## WORK INSTRUCTION
Up to and including the line that contains "thk nm 25 |", write out each line of the material from its first line, exactly.

EXTRACTED ENTRIES below:

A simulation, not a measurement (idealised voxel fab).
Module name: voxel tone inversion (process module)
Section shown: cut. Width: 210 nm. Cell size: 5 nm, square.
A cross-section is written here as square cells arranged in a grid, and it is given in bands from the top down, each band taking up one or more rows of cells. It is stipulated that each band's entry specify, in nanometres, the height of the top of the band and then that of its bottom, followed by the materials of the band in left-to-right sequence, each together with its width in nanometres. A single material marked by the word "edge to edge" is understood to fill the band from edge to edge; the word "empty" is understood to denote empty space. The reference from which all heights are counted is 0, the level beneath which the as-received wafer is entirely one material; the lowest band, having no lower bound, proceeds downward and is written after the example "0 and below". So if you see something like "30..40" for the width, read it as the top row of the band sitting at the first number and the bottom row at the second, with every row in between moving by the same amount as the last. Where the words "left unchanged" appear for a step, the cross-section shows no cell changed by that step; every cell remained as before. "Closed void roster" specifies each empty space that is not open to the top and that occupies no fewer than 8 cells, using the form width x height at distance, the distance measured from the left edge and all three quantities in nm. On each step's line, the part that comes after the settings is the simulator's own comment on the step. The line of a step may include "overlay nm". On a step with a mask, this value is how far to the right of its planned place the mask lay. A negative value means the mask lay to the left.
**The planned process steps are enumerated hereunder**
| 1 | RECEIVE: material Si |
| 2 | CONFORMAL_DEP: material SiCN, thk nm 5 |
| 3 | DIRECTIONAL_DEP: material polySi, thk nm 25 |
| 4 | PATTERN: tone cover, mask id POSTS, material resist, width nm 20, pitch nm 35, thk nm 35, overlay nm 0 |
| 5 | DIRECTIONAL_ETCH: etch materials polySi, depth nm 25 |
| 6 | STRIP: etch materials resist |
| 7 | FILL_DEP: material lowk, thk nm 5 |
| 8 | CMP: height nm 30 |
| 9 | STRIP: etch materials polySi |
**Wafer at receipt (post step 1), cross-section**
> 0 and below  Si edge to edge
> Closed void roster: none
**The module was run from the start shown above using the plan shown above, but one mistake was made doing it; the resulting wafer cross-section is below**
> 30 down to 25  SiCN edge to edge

End of EXTRACTED ENTRIES.

## ANSWER SPACE
A simulation, not a measurement (idealised voxel fab).
Module name: voxel tone inversion (process module)
Section shown: cut. Width: 210 nm. Cell size: 5 nm, square.
A cross-section is written here as square cells arranged in a grid, and it is given in bands from the top down, each band taking up one or more rows of cells. It is stipulated that each band's entry specify, in nanometres, the height of the top of the band and then that of its bottom, followed by the materials of the band in left-to-right sequence, each together with its width in nanometres. A single material marked by the word "edge to edge" is understood to fill the band from edge to edge; the word "empty" is understood to denote empty space. The reference from which all heights are counted is 0, the level beneath which the as-received wafer is entirely one material; the lowest band, having no lower bound, proceeds downward and is written after the example "0 and below". So if you see something like "30..40" for the width, read it as the top row of the band sitting at the first number and the bottom row at the second, with every row in between moving by the same amount as the last. Where the words "left unchanged" appear for a step, the cross-section shows no cell changed by that step; every cell remained as before. "Closed void roster" specifies each empty space that is not open to the top and that occupies no fewer than 8 cells, using the form width x height at distance, the distance measured from the left edge and all three quantities in nm. On each step's line, the part that comes after the settings is the simulator's own comment on the step. The line of a step may include "overlay nm". On a step with a mask, this value is how far to the right of its planned place the mask lay. A negative value means the mask lay to the left.
**The planned process steps are enumerated hereunder**
| 1 | RECEIVE: material Si |
| 2 | CONFORMAL_DEP: material SiCN, thk nm 5 |
| 3 | DIRECTIONAL_DEP: material polySi, thk nm 25 |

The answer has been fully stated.